**ACTION ITEM:**
Please restate verbatim the lines that open the listing below, ending with the line in which "The step: resist thk 1140 nm." occurs.

### RECORDED DATA
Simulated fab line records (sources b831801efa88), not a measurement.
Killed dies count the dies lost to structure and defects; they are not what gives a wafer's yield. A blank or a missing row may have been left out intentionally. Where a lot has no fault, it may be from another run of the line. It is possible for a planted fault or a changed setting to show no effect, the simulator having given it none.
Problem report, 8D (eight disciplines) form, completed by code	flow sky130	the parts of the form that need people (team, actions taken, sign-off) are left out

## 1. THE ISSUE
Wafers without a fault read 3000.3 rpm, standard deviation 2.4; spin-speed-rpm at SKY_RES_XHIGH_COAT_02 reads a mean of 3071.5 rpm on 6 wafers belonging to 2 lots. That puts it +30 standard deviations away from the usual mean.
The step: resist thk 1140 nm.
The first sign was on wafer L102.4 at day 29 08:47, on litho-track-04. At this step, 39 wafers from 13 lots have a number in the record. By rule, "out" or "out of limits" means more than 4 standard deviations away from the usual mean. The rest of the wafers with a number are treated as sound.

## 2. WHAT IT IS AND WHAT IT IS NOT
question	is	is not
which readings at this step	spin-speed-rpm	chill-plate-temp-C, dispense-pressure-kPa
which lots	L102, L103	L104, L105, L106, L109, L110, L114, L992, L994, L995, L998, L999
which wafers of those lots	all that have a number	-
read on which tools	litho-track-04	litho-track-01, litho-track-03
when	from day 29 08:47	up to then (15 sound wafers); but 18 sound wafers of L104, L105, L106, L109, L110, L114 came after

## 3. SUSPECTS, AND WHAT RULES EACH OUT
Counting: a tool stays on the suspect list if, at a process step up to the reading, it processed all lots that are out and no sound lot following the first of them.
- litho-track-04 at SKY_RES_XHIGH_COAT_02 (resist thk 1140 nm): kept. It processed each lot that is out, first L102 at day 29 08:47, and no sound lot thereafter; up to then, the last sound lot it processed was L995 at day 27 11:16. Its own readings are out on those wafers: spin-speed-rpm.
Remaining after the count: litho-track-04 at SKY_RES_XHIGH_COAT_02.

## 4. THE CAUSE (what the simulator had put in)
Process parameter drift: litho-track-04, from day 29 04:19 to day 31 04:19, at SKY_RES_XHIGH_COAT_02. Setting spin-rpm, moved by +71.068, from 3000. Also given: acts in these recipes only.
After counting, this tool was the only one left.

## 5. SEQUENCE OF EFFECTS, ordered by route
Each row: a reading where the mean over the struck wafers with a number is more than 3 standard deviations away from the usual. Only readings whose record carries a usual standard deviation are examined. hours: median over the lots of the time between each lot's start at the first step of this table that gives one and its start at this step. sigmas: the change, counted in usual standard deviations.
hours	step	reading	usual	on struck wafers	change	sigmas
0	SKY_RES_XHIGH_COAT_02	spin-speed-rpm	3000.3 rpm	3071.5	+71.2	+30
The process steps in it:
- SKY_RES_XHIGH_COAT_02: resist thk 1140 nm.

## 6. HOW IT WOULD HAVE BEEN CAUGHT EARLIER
######

**WRITTEN SOLUTION:**
Simulated fab line records (sources b831801efa88), not a measurement.
Killed dies count the dies lost to structure and defects; they are not what gives a wafer's yield. A blank or a missing row may have been left out intentionally. Where a lot has no fault, it may be from another run of the line. It is possible for a planted fault or a changed setting to show no effect, the simulator having given it none.
Problem report, 8D (eight disciplines) form, completed by code	flow sky130	the parts of the form that need people (team, actions taken, sign-off) are left out

## 1. THE ISSUE
Wafers without a fault read 3000.3 rpm, standard deviation 2.4; spin-speed-rpm at SKY_RES_XHIGH_COAT_02 reads a mean of 3071.5 rpm on 6 wafers belonging to 2 lots. That puts it +30 standard deviations away from the usual mean.
The step: resist thk 1140 nm.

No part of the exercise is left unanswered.